Required action. Write out the listing below exactly, beginning at its first line and ending with the line that contains "L815 | day 30".

>>>>

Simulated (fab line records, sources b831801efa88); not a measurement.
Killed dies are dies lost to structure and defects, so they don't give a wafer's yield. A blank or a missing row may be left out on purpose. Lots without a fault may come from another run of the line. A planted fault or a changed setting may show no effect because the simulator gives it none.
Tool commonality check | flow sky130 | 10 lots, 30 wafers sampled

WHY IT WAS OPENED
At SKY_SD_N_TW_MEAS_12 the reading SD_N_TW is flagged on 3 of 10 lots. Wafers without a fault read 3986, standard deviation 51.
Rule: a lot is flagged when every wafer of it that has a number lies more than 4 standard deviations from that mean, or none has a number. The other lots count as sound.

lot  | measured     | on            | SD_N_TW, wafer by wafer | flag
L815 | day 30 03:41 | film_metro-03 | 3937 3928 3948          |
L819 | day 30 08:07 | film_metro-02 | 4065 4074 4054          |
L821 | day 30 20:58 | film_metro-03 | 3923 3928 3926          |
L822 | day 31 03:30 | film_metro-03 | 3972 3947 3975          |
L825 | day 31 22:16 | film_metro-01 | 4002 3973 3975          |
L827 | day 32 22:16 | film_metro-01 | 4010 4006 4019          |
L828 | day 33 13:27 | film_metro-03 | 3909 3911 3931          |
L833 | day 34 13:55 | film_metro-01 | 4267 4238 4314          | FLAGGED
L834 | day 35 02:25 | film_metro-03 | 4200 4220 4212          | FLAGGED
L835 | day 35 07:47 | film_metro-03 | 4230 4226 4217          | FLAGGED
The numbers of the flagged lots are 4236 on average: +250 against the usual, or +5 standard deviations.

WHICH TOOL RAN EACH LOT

<<<<

Response box.
Simulated (fab line records, sources b831801efa88); not a measurement.
Killed dies are dies lost to structure and defects, so they don't give a wafer's yield. A blank or a missing row may be left out on purpose. Lots without a fault may come from another run of the line. A planted fault or a changed setting may show no effect because the simulator gives it none.
Tool commonality check | flow sky130 | 10 lots, 30 wafers sampled

WHY IT WAS OPENED
At SKY_SD_N_TW_MEAS_12 the reading SD_N_TW is flagged on 3 of 10 lots. Wafers without a fault read 3986, standard deviation 51.
Rule: a lot is flagged when every wafer of it that has a number lies more than 4 standard deviations from that mean, or none has a number. The other lots count as sound.

lot  | measured     | on            | SD_N_TW, wafer by wafer | flag
L815 | day 30 03:41 | film_metro-03 | 3937 3928 3948          |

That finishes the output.